[GIVEN ENTRIES]:
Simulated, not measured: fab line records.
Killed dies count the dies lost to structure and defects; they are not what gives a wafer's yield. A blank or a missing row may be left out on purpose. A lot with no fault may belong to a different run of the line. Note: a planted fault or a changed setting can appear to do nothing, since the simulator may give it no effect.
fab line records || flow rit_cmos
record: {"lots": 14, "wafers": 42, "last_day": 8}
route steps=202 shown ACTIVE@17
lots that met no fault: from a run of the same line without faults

[BRIEF]: Working from the material above, reproduce it in full and unchanged.

[EXERCISE ANSWER]:
Simulated, not measured: fab line records.
Killed dies count the dies lost to structure and defects; they are not what gives a wafer's yield. A blank or a missing row may be left out on purpose. A lot with no fault may belong to a different run of the line. Note: a planted fault or a changed setting can appear to do nothing, since the simulator may give it no effect.
fab line records || flow rit_cmos
record: {"lots": 14, "wafers": 42, "last_day": 8}
route steps=202 shown ACTIVE@17
lots that met no fault: from a run of the same line without faults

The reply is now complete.